> **WORK TASK**
Please reproduce exactly the lines from the start of the records through the one containing "startH: hours from", and nothing more.

─── MATERIAL SUPPLIED

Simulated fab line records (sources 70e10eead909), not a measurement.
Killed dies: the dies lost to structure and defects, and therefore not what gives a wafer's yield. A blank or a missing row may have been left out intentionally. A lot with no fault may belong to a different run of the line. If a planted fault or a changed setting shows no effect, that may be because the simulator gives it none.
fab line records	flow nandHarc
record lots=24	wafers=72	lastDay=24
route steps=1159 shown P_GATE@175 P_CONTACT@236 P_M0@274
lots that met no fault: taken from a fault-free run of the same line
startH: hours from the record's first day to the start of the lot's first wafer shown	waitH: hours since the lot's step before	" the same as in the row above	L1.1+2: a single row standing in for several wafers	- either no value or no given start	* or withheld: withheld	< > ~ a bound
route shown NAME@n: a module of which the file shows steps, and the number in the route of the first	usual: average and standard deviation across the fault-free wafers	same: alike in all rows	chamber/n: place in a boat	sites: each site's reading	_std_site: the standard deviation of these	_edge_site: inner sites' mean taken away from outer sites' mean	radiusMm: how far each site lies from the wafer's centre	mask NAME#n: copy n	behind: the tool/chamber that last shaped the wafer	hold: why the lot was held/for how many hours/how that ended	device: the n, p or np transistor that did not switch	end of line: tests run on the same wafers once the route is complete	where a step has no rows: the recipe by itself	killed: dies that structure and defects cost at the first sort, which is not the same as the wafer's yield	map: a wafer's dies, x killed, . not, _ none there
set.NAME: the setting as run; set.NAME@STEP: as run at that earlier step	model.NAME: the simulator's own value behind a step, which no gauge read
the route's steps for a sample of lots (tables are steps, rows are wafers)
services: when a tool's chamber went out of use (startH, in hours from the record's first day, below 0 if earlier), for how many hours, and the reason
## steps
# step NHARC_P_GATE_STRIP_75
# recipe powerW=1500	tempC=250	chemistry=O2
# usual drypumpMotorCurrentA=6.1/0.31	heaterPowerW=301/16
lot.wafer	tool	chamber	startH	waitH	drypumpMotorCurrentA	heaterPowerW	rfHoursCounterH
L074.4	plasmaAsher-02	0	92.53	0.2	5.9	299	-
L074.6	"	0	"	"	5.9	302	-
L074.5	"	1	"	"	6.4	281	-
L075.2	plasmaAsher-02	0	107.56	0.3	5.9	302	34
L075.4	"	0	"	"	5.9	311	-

──────

> **YOUR RESPONSE**
Simulated fab line records (sources 70e10eead909), not a measurement.
Killed dies: the dies lost to structure and defects, and therefore not what gives a wafer's yield. A blank or a missing row may have been left out intentionally. A lot with no fault may belong to a different run of the line. If a planted fault or a changed setting shows no effect, that may be because the simulator gives it none.
fab line records	flow nandHarc
record lots=24	wafers=72	lastDay=24
route steps=1159 shown P_GATE@175 P_CONTACT@236 P_M0@274
lots that met no fault: taken from a fault-free run of the same line
startH: hours from the record's first day to the start of the lot's first wafer shown	waitH: hours since the lot's step before	" the same as in the row above	L1.1+2: a single row standing in for several wafers	- either no value or no given start	* or withheld: withheld	< > ~ a bound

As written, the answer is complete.